# EXERCISE
Copy out exactly the lines below that run from the one holding "What goes on" to the one holding "One chamber, C, drifts", keeping both of those lines and no others.

§
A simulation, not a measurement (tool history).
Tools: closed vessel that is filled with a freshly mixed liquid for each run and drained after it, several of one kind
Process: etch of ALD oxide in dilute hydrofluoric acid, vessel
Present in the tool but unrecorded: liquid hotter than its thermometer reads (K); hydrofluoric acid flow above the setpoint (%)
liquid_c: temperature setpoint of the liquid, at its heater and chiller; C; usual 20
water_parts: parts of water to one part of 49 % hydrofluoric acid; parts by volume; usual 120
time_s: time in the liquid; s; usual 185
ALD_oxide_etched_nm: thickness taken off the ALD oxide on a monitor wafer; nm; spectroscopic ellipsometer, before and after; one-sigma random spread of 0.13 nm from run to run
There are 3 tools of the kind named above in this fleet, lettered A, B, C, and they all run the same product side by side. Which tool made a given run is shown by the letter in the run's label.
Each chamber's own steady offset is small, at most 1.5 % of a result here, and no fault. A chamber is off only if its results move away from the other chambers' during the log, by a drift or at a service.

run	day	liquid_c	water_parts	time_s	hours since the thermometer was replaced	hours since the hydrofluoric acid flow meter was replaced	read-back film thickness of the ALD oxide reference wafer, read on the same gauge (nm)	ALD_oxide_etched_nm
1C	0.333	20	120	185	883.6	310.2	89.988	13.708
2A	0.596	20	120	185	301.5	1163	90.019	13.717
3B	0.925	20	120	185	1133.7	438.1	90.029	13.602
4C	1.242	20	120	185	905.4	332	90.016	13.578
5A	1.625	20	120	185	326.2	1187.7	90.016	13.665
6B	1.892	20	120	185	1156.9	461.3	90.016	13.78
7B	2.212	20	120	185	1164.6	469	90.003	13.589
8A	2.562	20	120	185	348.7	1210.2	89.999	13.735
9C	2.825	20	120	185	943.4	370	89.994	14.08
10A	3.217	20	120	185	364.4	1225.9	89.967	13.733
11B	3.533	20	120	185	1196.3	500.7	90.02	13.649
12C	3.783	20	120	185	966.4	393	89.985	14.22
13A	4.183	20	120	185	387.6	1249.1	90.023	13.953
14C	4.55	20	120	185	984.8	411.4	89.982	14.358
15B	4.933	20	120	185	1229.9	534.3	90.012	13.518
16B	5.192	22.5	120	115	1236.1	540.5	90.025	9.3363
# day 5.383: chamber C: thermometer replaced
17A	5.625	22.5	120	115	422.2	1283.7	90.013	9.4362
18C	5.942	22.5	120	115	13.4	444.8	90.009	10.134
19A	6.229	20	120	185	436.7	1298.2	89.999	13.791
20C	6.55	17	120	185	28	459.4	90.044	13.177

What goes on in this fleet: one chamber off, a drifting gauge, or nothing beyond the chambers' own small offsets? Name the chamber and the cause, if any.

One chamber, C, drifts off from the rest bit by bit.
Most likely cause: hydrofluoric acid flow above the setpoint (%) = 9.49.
§

# ANSWER BOX
What goes on in this fleet: one chamber off, a drifting gauge, or nothing beyond the chambers' own small offsets? Name the chamber and the cause, if any.

One chamber, C, drifts off from the rest bit by bit.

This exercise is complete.